## Exercise
Copy the following listing word for word.

------ Record excerpts

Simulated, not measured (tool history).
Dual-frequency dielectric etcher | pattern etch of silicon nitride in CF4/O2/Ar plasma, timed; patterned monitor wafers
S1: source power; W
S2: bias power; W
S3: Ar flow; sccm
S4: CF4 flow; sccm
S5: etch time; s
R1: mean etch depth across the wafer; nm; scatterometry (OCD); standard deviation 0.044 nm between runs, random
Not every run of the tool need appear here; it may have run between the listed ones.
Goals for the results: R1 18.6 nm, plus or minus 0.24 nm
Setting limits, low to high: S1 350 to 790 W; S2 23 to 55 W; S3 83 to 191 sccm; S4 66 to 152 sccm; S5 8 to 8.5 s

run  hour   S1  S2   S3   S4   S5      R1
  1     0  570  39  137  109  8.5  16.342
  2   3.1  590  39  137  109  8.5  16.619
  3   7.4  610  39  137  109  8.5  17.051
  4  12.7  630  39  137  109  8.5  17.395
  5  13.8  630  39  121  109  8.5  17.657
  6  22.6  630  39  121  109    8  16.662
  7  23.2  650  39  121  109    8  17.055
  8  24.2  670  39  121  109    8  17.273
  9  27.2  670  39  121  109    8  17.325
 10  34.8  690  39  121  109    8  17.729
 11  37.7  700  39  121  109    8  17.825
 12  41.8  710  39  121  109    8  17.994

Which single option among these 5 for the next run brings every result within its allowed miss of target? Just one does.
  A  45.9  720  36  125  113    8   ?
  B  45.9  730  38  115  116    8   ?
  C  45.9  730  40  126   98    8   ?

------------

## Your response
Simulated, not measured (tool history).
Dual-frequency dielectric etcher | pattern etch of silicon nitride in CF4/O2/Ar plasma, timed; patterned monitor wafers
S1: source power; W
S2: bias power; W
S3: Ar flow; sccm
S4: CF4 flow; sccm
S5: etch time; s
R1: mean etch depth across the wafer; nm; scatterometry (OCD); standard deviation 0.044 nm between runs, random
Not every run of the tool need appear here; it may have run between the listed ones.
Goals for the results: R1 18.6 nm, plus or minus 0.24 nm
Setting limits, low to high: S1 350 to 790 W; S2 23 to 55 W; S3 83 to 191 sccm; S4 66 to 152 sccm; S5 8 to 8.5 s

run  hour   S1  S2   S3   S4   S5      R1
  1     0  570  39  137  109  8.5  16.342
  2   3.1  590  39  137  109  8.5  16.619
  3   7.4  610  39  137  109  8.5  17.051
  4  12.7  630  39  137  109  8.5  17.395
  5  13.8  630  39  121  109  8.5  17.657
  6  22.6  630  39  121  109    8  16.662
  7  23.2  650  39  121  109    8  17.055
  8  24.2  670  39  121  109    8  17.273
  9  27.2  670  39  121  109    8  17.325
 10  34.8  690  39  121  109    8  17.729
 11  37.7  700  39  121  109    8  17.825
 12  41.8  710  39  121  109    8  17.994

Which single option among these 5 for the next run brings every result within its allowed miss of target? Just one does.
  A  45.9  720  36  125  113    8   ?
  B  45.9  730  38  115  116    8   ?
  C  45.9  730  40  126   98    8   ?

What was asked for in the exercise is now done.